#### RECORDED DATA
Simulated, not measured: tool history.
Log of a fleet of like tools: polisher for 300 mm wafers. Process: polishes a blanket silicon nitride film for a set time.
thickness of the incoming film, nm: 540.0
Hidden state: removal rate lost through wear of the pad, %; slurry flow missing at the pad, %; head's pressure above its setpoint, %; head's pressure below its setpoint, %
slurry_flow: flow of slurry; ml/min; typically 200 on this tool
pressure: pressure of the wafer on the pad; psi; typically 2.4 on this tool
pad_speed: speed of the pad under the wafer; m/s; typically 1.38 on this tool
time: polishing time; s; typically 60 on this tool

#### WORK TASK
Exact retyping of every entry is required.

#### TASK SOLUTION
Simulated, not measured: tool history.
Log of a fleet of like tools: polisher for 300 mm wafers. Process: polishes a blanket silicon nitride film for a set time.
thickness of the incoming film, nm: 540.0
Hidden state: removal rate lost through wear of the pad, %; slurry flow missing at the pad, %; head's pressure above its setpoint, %; head's pressure below its setpoint, %
slurry_flow: flow of slurry; ml/min; typically 200 on this tool
pressure: pressure of the wafer on the pad; psi; typically 2.4 on this tool
pad_speed: speed of the pad under the wafer; m/s; typically 1.38 on this tool
time: polishing time; s; typically 60 on this tool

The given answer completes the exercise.